(Beginning of Data for review)

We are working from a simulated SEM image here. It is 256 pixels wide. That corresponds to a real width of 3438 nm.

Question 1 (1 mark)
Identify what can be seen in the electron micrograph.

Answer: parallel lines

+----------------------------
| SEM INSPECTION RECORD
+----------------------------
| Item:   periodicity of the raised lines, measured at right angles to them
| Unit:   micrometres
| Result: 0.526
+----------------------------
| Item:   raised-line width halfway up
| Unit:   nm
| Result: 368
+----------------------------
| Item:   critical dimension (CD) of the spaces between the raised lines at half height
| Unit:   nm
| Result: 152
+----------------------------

(End of Data for review)

• **Work order**: From the data above, output every line exactly.

• **Written reply**:
We are working from a simulated SEM image here. It is 256 pixels wide. That corresponds to a real width of 3438 nm.

Question 1 (1 mark)
Identify what can be seen in the electron micrograph.

Answer: parallel lines

+----------------------------
| SEM INSPECTION RECORD
+----------------------------
| Item:   periodicity of the raised lines, measured at right angles to them
| Unit:   micrometres
| Result: 0.526
+----------------------------
| Item:   raised-line width halfway up
| Unit:   nm
| Result: 368
+----------------------------
| Item:   critical dimension (CD) of the spaces between the raised lines at half height
| Unit:   nm
| Result: 152
+----------------------------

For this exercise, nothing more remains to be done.